*Action item*. Reproduce, exactly, the lines of the material below from the line containing "11A,89.9,230,1.6,0.94,60,5444.2" through the line containing "The simulator leaves", with both end lines included and nothing else.

*Provided records*.
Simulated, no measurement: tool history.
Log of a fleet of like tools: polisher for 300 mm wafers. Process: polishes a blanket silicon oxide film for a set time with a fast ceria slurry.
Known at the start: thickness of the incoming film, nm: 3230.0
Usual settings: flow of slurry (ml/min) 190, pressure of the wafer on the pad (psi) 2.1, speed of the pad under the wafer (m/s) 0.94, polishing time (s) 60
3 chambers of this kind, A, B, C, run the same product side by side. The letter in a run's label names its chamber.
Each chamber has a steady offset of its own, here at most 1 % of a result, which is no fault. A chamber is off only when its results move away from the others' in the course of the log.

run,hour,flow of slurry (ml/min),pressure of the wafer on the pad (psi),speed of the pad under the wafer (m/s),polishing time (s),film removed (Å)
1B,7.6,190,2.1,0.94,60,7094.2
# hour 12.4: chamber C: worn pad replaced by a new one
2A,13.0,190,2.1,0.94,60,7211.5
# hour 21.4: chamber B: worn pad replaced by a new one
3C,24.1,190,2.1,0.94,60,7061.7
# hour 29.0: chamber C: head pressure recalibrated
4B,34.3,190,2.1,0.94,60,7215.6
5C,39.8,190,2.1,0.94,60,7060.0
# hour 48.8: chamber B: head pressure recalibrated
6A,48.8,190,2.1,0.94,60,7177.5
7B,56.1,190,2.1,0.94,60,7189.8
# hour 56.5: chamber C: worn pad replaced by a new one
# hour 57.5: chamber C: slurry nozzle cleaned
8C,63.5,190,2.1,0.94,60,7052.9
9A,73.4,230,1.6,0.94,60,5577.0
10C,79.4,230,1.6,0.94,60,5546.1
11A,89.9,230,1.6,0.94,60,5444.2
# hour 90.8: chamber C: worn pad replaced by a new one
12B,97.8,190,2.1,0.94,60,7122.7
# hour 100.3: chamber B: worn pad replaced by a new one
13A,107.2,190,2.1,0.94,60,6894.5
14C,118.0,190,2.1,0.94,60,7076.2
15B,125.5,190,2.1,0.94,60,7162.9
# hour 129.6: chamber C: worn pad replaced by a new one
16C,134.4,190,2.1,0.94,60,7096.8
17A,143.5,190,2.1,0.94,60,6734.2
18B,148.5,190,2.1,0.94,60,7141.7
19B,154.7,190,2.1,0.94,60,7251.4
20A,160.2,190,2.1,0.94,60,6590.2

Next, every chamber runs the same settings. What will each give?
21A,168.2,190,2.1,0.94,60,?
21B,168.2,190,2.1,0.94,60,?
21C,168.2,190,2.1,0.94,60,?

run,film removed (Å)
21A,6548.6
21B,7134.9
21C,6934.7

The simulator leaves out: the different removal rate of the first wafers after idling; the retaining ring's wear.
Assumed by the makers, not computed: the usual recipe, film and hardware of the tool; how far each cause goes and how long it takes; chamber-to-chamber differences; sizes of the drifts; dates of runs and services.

*Worked solution*.
11A,89.9,230,1.6,0.94,60,5444.2
# hour 90.8: chamber C: worn pad replaced by a new one
12B,97.8,190,2.1,0.94,60,7122.7
# hour 100.3: chamber B: worn pad replaced by a new one
13A,107.2,190,2.1,0.94,60,6894.5
14C,118.0,190,2.1,0.94,60,7076.2
15B,125.5,190,2.1,0.94,60,7162.9
# hour 129.6: chamber C: worn pad replaced by a new one
16C,134.4,190,2.1,0.94,60,7096.8
17A,143.5,190,2.1,0.94,60,6734.2
18B,148.5,190,2.1,0.94,60,7141.7
19B,154.7,190,2.1,0.94,60,7251.4
20A,160.2,190,2.1,0.94,60,6590.2

Next, every chamber runs the same settings. What will each give?
21A,168.2,190,2.1,0.94,60,?
21B,168.2,190,2.1,0.94,60,?
21C,168.2,190,2.1,0.94,60,?

run,film removed (Å)
21A,6548.6
21B,7134.9
21C,6934.7

The simulator leaves out: the different removal rate of the first wafers after idling; the retaining ring's wear.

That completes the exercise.